======== LISTED ENTRIES

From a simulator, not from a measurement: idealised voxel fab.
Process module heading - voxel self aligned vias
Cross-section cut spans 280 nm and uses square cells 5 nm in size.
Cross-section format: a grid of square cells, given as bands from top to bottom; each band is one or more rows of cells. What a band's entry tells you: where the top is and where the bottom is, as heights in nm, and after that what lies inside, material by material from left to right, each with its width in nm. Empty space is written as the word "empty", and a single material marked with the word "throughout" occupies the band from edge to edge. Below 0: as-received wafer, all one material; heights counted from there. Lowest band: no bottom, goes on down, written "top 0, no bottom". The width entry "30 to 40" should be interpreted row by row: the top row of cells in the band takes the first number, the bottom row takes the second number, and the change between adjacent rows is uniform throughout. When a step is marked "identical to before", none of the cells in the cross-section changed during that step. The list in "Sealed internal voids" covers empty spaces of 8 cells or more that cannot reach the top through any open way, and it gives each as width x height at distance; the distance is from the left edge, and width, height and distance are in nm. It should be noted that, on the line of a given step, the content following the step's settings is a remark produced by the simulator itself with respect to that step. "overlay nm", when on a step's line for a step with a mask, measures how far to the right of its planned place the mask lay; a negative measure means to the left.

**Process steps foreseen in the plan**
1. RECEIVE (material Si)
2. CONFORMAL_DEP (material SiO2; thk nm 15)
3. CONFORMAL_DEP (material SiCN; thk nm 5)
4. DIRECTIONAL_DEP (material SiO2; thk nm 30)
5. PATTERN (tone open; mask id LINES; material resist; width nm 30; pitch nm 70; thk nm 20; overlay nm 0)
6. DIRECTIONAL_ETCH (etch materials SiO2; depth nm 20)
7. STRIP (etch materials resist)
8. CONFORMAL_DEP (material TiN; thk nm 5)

================

Exact transcription of the records is all that is wanted.

> EXERCISE ANSWER
From a simulator, not from a measurement: idealised voxel fab.
Process module heading - voxel self aligned vias
Cross-section cut spans 280 nm and uses square cells 5 nm in size.
Cross-section format: a grid of square cells, given as bands from top to bottom; each band is one or more rows of cells. What a band's entry tells you: where the top is and where the bottom is, as heights in nm, and after that what lies inside, material by material from left to right, each with its width in nm. Empty space is written as the word "empty", and a single material marked with the word "throughout" occupies the band from edge to edge. Below 0: as-received wafer, all one material; heights counted from there. Lowest band: no bottom, goes on down, written "top 0, no bottom". The width entry "30 to 40" should be interpreted row by row: the top row of cells in the band takes the first number, the bottom row takes the second number, and the change between adjacent rows is uniform throughout. When a step is marked "identical to before", none of the cells in the cross-section changed during that step. The list in "Sealed internal voids" covers empty spaces of 8 cells or more that cannot reach the top through any open way, and it gives each as width x height at distance; the distance is from the left edge, and width, height and distance are in nm. It should be noted that, on the line of a given step, the content following the step's settings is a remark produced by the simulator itself with respect to that step. "overlay nm", when on a step's line for a step with a mask, measures how far to the right of its planned place the mask lay; a negative measure means to the left.

**Process steps foreseen in the plan**
1. RECEIVE (material Si)
2. CONFORMAL_DEP (material SiO2; thk nm 15)
3. CONFORMAL_DEP (material SiCN; thk nm 5)
4. DIRECTIONAL_DEP (material SiO2; thk nm 30)
5. PATTERN (tone open; mask id LINES; material resist; width nm 30; pitch nm 70; thk nm 20; overlay nm 0)
6. DIRECTIONAL_ETCH (etch materials SiO2; depth nm 20)
7. STRIP (etch materials resist)
8. CONFORMAL_DEP (material TiN; thk nm 5)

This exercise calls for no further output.